********

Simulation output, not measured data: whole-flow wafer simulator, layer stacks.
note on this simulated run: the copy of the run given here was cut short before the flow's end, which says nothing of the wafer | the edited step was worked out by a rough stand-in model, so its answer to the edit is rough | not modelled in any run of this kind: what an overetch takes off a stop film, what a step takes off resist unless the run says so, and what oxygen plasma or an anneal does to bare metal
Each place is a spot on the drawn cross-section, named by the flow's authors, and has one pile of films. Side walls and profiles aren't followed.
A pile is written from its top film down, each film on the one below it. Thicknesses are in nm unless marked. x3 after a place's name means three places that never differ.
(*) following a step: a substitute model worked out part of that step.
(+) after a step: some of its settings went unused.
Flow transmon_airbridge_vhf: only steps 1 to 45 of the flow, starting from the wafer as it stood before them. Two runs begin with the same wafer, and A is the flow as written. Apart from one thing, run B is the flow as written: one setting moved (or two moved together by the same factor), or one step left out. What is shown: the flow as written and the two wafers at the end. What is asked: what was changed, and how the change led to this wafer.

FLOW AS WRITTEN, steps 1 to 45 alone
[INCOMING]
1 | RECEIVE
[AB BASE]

********

WORK ITEM
Return the lines above precisely as they appear, beginning at the first line and ending at the line with "1 | RECEIVE", and nothing after it.

REPLY
Simulation output, not measured data: whole-flow wafer simulator, layer stacks.
note on this simulated run: the copy of the run given here was cut short before the flow's end, which says nothing of the wafer | the edited step was worked out by a rough stand-in model, so its answer to the edit is rough | not modelled in any run of this kind: what an overetch takes off a stop film, what a step takes off resist unless the run says so, and what oxygen plasma or an anneal does to bare metal
Each place is a spot on the drawn cross-section, named by the flow's authors, and has one pile of films. Side walls and profiles aren't followed.
A pile is written from its top film down, each film on the one below it. Thicknesses are in nm unless marked. x3 after a place's name means three places that never differ.
(*) following a step: a substitute model worked out part of that step.
(+) after a step: some of its settings went unused.
Flow transmon_airbridge_vhf: only steps 1 to 45 of the flow, starting from the wafer as it stood before them. Two runs begin with the same wafer, and A is the flow as written. Apart from one thing, run B is the flow as written: one setting moved (or two moved together by the same factor), or one step left out. What is shown: the flow as written and the two wafers at the end. What is asked: what was changed, and how the change led to this wafer.

FLOW AS WRITTEN, steps 1 to 45 alone
[INCOMING]
1 | RECEIVE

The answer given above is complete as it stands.